◆ ASSIGNED TASK
Can you quote, word for word, every line from the first line of the records below through the line containing "This log may", and nothing else?

[DATA TO EXAMINE — start]

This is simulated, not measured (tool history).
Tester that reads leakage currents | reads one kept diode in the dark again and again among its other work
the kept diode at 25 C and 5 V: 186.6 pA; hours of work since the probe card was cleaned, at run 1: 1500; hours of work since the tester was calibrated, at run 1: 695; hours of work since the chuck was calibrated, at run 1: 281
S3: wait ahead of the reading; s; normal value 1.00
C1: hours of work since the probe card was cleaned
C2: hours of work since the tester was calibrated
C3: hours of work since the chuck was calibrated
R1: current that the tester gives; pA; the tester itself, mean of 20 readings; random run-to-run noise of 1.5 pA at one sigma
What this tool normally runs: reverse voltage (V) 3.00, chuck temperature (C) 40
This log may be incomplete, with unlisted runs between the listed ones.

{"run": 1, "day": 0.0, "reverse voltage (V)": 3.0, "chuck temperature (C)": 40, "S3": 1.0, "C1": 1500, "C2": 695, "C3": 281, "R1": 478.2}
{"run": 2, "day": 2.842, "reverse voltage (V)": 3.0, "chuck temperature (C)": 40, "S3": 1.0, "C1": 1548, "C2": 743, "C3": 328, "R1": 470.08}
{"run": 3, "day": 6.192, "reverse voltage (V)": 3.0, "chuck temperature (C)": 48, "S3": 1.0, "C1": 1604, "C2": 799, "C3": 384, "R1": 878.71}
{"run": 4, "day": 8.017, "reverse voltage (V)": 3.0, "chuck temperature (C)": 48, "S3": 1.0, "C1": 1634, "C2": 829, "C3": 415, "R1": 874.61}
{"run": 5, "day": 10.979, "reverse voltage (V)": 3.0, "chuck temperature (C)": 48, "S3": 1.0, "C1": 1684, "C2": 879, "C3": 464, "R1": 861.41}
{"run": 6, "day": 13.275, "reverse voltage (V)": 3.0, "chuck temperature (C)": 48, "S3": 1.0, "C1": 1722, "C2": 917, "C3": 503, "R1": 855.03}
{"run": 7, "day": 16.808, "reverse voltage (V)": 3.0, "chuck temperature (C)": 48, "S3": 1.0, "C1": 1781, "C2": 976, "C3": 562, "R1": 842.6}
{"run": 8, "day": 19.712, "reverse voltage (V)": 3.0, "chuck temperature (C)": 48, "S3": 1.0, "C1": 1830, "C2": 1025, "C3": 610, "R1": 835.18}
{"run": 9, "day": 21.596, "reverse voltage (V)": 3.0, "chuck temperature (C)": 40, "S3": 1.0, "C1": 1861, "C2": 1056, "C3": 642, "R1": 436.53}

[DATA TO EXAMINE — finish]

◆ ANSWER AREA
This is simulated, not measured (tool history).
Tester that reads leakage currents | reads one kept diode in the dark again and again among its other work
the kept diode at 25 C and 5 V: 186.6 pA; hours of work since the probe card was cleaned, at run 1: 1500; hours of work since the tester was calibrated, at run 1: 695; hours of work since the chuck was calibrated, at run 1: 281
S3: wait ahead of the reading; s; normal value 1.00
C1: hours of work since the probe card was cleaned
C2: hours of work since the tester was calibrated
C3: hours of work since the chuck was calibrated
R1: current that the tester gives; pA; the tester itself, mean of 20 readings; random run-to-run noise of 1.5 pA at one sigma
What this tool normally runs: reverse voltage (V) 3.00, chuck temperature (C) 40
This log may be incomplete, with unlisted runs between the listed ones.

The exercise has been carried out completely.